### EXERCISE:
Copy exactly the lines of the material below, starting with the first and including the line that holds "Height 0 is".

### SOURCE DATA:
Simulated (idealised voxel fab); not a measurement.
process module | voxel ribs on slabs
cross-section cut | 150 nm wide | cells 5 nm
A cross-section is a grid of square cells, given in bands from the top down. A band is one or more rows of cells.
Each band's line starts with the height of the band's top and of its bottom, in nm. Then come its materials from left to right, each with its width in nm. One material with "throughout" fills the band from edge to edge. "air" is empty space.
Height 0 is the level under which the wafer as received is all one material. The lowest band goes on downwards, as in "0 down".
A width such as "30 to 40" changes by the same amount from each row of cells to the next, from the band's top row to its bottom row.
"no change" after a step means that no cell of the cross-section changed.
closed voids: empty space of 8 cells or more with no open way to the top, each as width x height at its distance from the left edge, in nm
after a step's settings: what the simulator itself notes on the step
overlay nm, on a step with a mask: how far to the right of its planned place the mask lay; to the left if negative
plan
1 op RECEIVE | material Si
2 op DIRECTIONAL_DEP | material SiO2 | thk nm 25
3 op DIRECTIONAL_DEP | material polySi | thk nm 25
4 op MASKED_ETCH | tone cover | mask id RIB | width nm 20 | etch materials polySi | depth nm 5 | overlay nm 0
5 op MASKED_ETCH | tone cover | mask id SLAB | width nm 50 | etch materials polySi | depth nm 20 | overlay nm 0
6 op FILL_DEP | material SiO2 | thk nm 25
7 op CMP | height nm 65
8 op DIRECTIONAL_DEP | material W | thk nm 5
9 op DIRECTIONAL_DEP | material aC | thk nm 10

### EXERCISE RESULT:
Simulated (idealised voxel fab); not a measurement.
process module | voxel ribs on slabs
cross-section cut | 150 nm wide | cells 5 nm
A cross-section is a grid of square cells, given in bands from the top down. A band is one or more rows of cells.
Each band's line starts with the height of the band's top and of its bottom, in nm. Then come its materials from left to right, each with its width in nm. One material with "throughout" fills the band from edge to edge. "air" is empty space.
Height 0 is the level under which the wafer as received is all one material. The lowest band goes on downwards, as in "0 down".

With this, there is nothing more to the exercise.